**WORK TASK**
Type the entries again, word for word.

**ENTRIES SHOWN**
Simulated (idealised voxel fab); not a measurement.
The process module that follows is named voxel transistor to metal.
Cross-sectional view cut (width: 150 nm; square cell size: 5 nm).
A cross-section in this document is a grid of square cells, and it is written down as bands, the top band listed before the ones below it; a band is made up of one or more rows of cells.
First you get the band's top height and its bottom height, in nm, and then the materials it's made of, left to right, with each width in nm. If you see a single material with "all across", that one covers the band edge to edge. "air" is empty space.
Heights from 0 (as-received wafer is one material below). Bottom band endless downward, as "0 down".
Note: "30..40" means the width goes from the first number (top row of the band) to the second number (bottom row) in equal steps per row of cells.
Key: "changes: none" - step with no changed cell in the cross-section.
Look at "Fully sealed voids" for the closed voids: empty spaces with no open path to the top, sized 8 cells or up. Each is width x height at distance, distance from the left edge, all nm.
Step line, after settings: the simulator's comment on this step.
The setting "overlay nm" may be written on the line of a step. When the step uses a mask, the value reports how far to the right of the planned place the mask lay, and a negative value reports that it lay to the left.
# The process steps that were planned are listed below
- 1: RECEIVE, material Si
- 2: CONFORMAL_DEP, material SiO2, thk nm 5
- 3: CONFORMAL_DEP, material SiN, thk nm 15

**WORKED SOLUTION**
Simulated (idealised voxel fab); not a measurement.
The process module that follows is named voxel transistor to metal.
Cross-sectional view cut (width: 150 nm; square cell size: 5 nm).
A cross-section in this document is a grid of square cells, and it is written down as bands, the top band listed before the ones below it; a band is made up of one or more rows of cells.
First you get the band's top height and its bottom height, in nm, and then the materials it's made of, left to right, with each width in nm. If you see a single material with "all across", that one covers the band edge to edge. "air" is empty space.
Heights from 0 (as-received wafer is one material below). Bottom band endless downward, as "0 down".
Note: "30..40" means the width goes from the first number (top row of the band) to the second number (bottom row) in equal steps per row of cells.
Key: "changes: none" - step with no changed cell in the cross-section.
Look at "Fully sealed voids" for the closed voids: empty spaces with no open path to the top, sized 8 cells or up. Each is width x height at distance, distance from the left edge, all nm.
Step line, after settings: the simulator's comment on this step.
The setting "overlay nm" may be written on the line of a step. When the step uses a mask, the value reports how far to the right of the planned place the mask lay, and a negative value reports that it lay to the left.
# The process steps that were planned are listed below
- 1: RECEIVE, material Si
- 2: CONFORMAL_DEP, material SiO2, thk nm 5
- 3: CONFORMAL_DEP, material SiN, thk nm 15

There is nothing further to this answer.